● WORK ORDER
Beneath this line are the data; copy exactly the part of them that opens with the line containing "In a pile the" and closes with the line containing "step 2, SPUTTER", and only that part.

● DATA SHOWN
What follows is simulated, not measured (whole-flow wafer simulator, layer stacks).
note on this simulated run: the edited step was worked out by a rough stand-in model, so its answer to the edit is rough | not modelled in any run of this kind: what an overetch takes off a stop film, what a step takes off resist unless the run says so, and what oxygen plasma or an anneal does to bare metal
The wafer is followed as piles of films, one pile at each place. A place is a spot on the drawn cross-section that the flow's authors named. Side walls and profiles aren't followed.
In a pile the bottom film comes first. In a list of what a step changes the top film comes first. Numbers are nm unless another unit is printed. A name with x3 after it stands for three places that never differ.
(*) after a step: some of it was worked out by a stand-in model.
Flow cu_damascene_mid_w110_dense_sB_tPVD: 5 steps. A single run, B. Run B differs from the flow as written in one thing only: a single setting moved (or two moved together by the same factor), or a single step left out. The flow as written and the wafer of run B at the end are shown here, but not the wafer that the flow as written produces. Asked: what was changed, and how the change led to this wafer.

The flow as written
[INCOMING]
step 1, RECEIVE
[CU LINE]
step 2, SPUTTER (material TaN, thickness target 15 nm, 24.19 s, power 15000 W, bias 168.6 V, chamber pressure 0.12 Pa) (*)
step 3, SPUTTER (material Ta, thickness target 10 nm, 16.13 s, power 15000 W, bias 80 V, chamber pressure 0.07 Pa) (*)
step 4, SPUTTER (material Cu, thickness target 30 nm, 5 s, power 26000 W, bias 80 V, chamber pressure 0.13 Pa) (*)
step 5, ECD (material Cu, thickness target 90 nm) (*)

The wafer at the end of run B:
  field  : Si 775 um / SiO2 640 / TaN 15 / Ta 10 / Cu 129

● RESULT
In a pile the bottom film comes first. In a list of what a step changes the top film comes first. Numbers are nm unless another unit is printed. A name with x3 after it stands for three places that never differ.
(*) after a step: some of it was worked out by a stand-in model.
Flow cu_damascene_mid_w110_dense_sB_tPVD: 5 steps. A single run, B. Run B differs from the flow as written in one thing only: a single setting moved (or two moved together by the same factor), or a single step left out. The flow as written and the wafer of run B at the end are shown here, but not the wafer that the flow as written produces. Asked: what was changed, and how the change led to this wafer.

The flow as written
[INCOMING]
step 1, RECEIVE
[CU LINE]
step 2, SPUTTER (material TaN, thickness target 15 nm, 24.19 s, power 15000 W, bias 168.6 V, chamber pressure 0.12 Pa) (*)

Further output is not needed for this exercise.